___
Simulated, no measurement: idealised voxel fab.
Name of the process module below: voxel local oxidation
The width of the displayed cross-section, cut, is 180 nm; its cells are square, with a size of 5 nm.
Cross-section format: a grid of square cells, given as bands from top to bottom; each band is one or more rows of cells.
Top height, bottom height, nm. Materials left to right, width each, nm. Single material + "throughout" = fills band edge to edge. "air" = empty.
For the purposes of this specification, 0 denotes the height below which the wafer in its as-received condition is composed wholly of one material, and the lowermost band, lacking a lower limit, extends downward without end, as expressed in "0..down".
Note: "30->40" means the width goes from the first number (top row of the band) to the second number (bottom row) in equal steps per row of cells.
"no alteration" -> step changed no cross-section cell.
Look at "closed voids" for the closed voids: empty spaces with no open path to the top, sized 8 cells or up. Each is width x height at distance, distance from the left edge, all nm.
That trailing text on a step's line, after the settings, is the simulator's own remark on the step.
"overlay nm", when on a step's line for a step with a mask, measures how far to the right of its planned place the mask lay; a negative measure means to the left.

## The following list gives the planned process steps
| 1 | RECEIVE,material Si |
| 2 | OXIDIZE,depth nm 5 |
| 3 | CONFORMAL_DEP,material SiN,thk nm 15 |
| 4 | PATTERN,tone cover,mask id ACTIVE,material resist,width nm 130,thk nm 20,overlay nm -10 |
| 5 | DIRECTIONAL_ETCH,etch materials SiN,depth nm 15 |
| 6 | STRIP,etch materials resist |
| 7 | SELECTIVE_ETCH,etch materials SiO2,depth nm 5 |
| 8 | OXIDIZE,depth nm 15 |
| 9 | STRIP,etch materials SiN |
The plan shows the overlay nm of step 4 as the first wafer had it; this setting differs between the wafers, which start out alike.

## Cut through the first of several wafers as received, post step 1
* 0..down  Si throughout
___

Brief ▸ Restate the entries above. Match them exactly.

Task answer ▸
Simulated, no measurement: idealised voxel fab.
Name of the process module below: voxel local oxidation
The width of the displayed cross-section, cut, is 180 nm; its cells are square, with a size of 5 nm.
Cross-section format: a grid of square cells, given as bands from top to bottom; each band is one or more rows of cells.
Top height, bottom height, nm. Materials left to right, width each, nm. Single material + "throughout" = fills band edge to edge. "air" = empty.
For the purposes of this specification, 0 denotes the height below which the wafer in its as-received condition is composed wholly of one material, and the lowermost band, lacking a lower limit, extends downward without end, as expressed in "0..down".
Note: "30->40" means the width goes from the first number (top row of the band) to the second number (bottom row) in equal steps per row of cells.
"no alteration" -> step changed no cross-section cell.
Look at "closed voids" for the closed voids: empty spaces with no open path to the top, sized 8 cells or up. Each is width x height at distance, distance from the left edge, all nm.
That trailing text on a step's line, after the settings, is the simulator's own remark on the step.
"overlay nm", when on a step's line for a step with a mask, measures how far to the right of its planned place the mask lay; a negative measure means to the left.

## The following list gives the planned process steps
| 1 | RECEIVE,material Si |
| 2 | OXIDIZE,depth nm 5 |
| 3 | CONFORMAL_DEP,material SiN,thk nm 15 |
| 4 | PATTERN,tone cover,mask id ACTIVE,material resist,width nm 130,thk nm 20,overlay nm -10 |
| 5 | DIRECTIONAL_ETCH,etch materials SiN,depth nm 15 |
| 6 | STRIP,etch materials resist |
| 7 | SELECTIVE_ETCH,etch materials SiO2,depth nm 5 |
| 8 | OXIDIZE,depth nm 15 |
| 9 | STRIP,etch materials SiN |
The plan shows the overlay nm of step 4 as the first wafer had it; this setting differs between the wafers, which start out alike.

## Cut through the first of several wafers as received, post step 1
* 0..down  Si throughout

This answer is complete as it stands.